▸ WORK INSTRUCTION: Write the listing out again verbatim, leaving nothing out.

▸ DATA EXTRACTS:
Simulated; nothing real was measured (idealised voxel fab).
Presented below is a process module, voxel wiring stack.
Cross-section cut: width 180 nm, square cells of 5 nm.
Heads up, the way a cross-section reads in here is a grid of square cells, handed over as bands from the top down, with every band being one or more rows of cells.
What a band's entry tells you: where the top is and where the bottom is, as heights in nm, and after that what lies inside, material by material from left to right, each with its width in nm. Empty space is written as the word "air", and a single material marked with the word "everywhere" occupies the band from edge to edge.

▸ WORKED SOLUTION:
Simulated; nothing real was measured (idealised voxel fab).
Presented below is a process module, voxel wiring stack.
Cross-section cut: width 180 nm, square cells of 5 nm.
Heads up, the way a cross-section reads in here is a grid of square cells, handed over as bands from the top down, with every band being one or more rows of cells.
What a band's entry tells you: where the top is and where the bottom is, as heights in nm, and after that what lies inside, material by material from left to right, each with its width in nm. Empty space is written as the word "air", and a single material marked with the word "everywhere" occupies the band from edge to edge.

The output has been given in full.